## SUPPLIED RECORDS
_ _ _ _ _

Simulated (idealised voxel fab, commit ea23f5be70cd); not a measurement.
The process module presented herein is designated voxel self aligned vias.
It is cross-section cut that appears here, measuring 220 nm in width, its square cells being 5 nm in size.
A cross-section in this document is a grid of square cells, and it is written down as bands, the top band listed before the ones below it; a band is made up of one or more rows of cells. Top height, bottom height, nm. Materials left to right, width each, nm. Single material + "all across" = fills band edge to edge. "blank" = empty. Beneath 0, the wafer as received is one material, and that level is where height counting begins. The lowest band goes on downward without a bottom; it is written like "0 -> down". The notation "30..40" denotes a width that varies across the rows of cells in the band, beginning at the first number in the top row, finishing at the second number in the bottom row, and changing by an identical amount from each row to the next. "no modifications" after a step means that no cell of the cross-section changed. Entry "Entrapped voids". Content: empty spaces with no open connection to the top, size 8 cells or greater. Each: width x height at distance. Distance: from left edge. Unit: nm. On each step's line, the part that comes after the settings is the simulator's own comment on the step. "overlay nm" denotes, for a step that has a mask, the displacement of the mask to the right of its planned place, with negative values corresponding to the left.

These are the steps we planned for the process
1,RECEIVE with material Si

_ _ _ _ _

## ASSIGNMENT
Exactly the lines from the start of the entries through the one bearing "It is cross-section" are to be output, with both ends included.

## WRITTEN ANSWER
Simulated (idealised voxel fab, commit ea23f5be70cd); not a measurement.
The process module presented herein is designated voxel self aligned vias.
It is cross-section cut that appears here, measuring 220 nm in width, its square cells being 5 nm in size.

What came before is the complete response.